TASK ITEM
Nothing but the lines from the one containing "on the recipe" through the one containing "L075.3 | litho_track-03, 0", both included, should be given again, each exactly as written below.

AVAILABLE DATA
==================================================

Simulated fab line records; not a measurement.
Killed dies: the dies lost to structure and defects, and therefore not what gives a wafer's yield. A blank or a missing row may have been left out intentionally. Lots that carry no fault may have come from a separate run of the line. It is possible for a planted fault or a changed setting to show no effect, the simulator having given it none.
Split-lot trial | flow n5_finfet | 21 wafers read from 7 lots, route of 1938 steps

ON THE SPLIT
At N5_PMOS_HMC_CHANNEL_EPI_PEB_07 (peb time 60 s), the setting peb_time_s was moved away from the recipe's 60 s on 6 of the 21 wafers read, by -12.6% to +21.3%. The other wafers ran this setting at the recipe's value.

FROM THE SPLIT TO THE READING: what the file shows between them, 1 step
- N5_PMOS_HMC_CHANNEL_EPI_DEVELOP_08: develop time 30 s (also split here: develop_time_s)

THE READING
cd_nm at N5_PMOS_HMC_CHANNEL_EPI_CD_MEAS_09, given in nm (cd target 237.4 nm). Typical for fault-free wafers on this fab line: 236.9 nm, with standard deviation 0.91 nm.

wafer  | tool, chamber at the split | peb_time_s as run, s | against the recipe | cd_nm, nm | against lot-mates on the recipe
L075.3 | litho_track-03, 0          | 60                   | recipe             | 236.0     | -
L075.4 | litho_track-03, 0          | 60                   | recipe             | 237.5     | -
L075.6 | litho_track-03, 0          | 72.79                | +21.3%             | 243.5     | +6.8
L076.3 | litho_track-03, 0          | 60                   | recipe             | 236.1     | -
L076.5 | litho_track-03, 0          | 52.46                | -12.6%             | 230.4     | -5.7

==================================================

WRITTEN REPLY
wafer  | tool, chamber at the split | peb_time_s as run, s | against the recipe | cd_nm, nm | against lot-mates on the recipe
L075.3 | litho_track-03, 0          | 60                   | recipe             | 236.0     | -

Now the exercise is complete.